Record excerpts:
★ ★ ★

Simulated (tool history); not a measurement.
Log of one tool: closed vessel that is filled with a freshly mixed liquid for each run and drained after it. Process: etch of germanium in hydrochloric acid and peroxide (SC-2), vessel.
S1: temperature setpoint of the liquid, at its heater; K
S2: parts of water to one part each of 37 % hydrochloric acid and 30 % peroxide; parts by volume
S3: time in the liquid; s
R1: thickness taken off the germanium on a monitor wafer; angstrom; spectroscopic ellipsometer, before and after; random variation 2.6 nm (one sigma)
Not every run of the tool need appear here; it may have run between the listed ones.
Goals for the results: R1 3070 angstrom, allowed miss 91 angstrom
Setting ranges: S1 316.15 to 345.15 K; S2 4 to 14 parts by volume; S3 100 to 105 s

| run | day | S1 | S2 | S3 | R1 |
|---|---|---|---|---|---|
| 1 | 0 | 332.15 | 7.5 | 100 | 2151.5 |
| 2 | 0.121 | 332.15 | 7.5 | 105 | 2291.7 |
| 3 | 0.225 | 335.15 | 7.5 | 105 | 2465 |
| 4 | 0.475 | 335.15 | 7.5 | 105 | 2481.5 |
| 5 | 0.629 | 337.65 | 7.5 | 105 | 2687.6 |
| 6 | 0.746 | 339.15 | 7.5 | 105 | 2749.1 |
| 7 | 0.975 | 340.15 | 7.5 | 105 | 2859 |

★ ★ ★

Assignment:
The full listing is to be restated word for word.

Task answer:
Simulated (tool history); not a measurement.
Log of one tool: closed vessel that is filled with a freshly mixed liquid for each run and drained after it. Process: etch of germanium in hydrochloric acid and peroxide (SC-2), vessel.
S1: temperature setpoint of the liquid, at its heater; K
S2: parts of water to one part each of 37 % hydrochloric acid and 30 % peroxide; parts by volume
S3: time in the liquid; s
R1: thickness taken off the germanium on a monitor wafer; angstrom; spectroscopic ellipsometer, before and after; random variation 2.6 nm (one sigma)
Not every run of the tool need appear here; it may have run between the listed ones.
Goals for the results: R1 3070 angstrom, allowed miss 91 angstrom
Setting ranges: S1 316.15 to 345.15 K; S2 4 to 14 parts by volume; S3 100 to 105 s

| run | day | S1 | S2 | S3 | R1 |
|---|---|---|---|---|---|
| 1 | 0 | 332.15 | 7.5 | 100 | 2151.5 |
| 2 | 0.121 | 332.15 | 7.5 | 105 | 2291.7 |
| 3 | 0.225 | 335.15 | 7.5 | 105 | 2465 |
| 4 | 0.475 | 335.15 | 7.5 | 105 | 2481.5 |
| 5 | 0.629 | 337.65 | 7.5 | 105 | 2687.6 |
| 6 | 0.746 | 339.15 | 7.5 | 105 | 2749.1 |
| 7 | 0.975 | 340.15 | 7.5 | 105 | 2859 |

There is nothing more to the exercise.